AVAILABLE DATA:
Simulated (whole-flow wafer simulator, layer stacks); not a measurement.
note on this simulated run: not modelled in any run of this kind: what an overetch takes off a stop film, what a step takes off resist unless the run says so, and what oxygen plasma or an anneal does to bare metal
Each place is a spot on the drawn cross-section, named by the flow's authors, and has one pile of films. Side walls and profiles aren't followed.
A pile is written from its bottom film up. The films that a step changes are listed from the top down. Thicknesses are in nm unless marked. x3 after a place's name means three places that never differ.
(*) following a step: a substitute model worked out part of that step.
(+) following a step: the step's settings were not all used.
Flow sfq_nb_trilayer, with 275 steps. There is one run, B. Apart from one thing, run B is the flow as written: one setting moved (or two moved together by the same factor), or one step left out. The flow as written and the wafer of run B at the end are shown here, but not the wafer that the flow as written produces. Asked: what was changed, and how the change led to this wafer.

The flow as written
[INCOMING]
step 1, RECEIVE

WORK INSTRUCTION: Set down the records again without altering a word.

TASK SOLUTION:
Simulated (whole-flow wafer simulator, layer stacks); not a measurement.
note on this simulated run: not modelled in any run of this kind: what an overetch takes off a stop film, what a step takes off resist unless the run says so, and what oxygen plasma or an anneal does to bare metal
Each place is a spot on the drawn cross-section, named by the flow's authors, and has one pile of films. Side walls and profiles aren't followed.
A pile is written from its bottom film up. The films that a step changes are listed from the top down. Thicknesses are in nm unless marked. x3 after a place's name means three places that never differ.
(*) following a step: a substitute model worked out part of that step.
(+) following a step: the step's settings were not all used.
Flow sfq_nb_trilayer, with 275 steps. There is one run, B. Apart from one thing, run B is the flow as written: one setting moved (or two moved together by the same factor), or one step left out. The flow as written and the wafer of run B at the end are shown here, but not the wafer that the flow as written produces. Asked: what was changed, and how the change led to this wafer.

The flow as written
[INCOMING]
step 1, RECEIVE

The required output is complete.